» ENTRIES SUPPLIED
-- Opening Marker --
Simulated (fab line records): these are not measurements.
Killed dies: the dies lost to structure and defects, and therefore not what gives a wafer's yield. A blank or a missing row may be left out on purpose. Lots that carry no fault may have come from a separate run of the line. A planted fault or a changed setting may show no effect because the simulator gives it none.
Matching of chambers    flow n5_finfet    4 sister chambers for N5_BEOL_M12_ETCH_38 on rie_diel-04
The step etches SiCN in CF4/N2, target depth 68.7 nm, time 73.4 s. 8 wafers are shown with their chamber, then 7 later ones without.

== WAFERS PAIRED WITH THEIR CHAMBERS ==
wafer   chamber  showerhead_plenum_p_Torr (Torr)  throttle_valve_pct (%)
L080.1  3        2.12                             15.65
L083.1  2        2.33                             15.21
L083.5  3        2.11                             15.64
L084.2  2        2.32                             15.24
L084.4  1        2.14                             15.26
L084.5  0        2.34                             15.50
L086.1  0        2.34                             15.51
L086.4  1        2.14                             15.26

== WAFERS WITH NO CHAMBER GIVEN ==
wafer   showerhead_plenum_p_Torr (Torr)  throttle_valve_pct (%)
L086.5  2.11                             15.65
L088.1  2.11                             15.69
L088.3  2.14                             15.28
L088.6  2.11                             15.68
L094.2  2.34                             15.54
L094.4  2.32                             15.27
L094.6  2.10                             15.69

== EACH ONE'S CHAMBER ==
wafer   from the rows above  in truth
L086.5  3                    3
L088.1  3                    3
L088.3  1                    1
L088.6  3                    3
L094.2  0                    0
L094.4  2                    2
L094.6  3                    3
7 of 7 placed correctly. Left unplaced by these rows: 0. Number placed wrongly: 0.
-- Closing Marker --

» ASSIGNED TASK
Reproduce every line above without error.

» REPLY
Simulated (fab line records): these are not measurements.
Killed dies: the dies lost to structure and defects, and therefore not what gives a wafer's yield. A blank or a missing row may be left out on purpose. Lots that carry no fault may have come from a separate run of the line. A planted fault or a changed setting may show no effect because the simulator gives it none.
Matching of chambers    flow n5_finfet    4 sister chambers for N5_BEOL_M12_ETCH_38 on rie_diel-04
The step etches SiCN in CF4/N2, target depth 68.7 nm, time 73.4 s. 8 wafers are shown with their chamber, then 7 later ones without.

== WAFERS PAIRED WITH THEIR CHAMBERS ==
wafer   chamber  showerhead_plenum_p_Torr (Torr)  throttle_valve_pct (%)
L080.1  3        2.12                             15.65
L083.1  2        2.33                             15.21
L083.5  3        2.11                             15.64
L084.2  2        2.32                             15.24
L084.4  1        2.14                             15.26
L084.5  0        2.34                             15.50
L086.1  0        2.34                             15.51
L086.4  1        2.14                             15.26

== WAFERS WITH NO CHAMBER GIVEN ==
wafer   showerhead_plenum_p_Torr (Torr)  throttle_valve_pct (%)
L086.5  2.11                             15.65
L088.1  2.11                             15.69
L088.3  2.14                             15.28
L088.6  2.11                             15.68
L094.2  2.34                             15.54
L094.4  2.32                             15.27
L094.6  2.10                             15.69

== EACH ONE'S CHAMBER ==
wafer   from the rows above  in truth
L086.5  3                    3
L088.1  3                    3
L088.3  1                    1
L088.6  3                    3
L094.2  0                    0
L094.4  2                    2
L094.6  3                    3
7 of 7 placed correctly. Left unplaced by these rows: 0. Number placed wrongly: 0.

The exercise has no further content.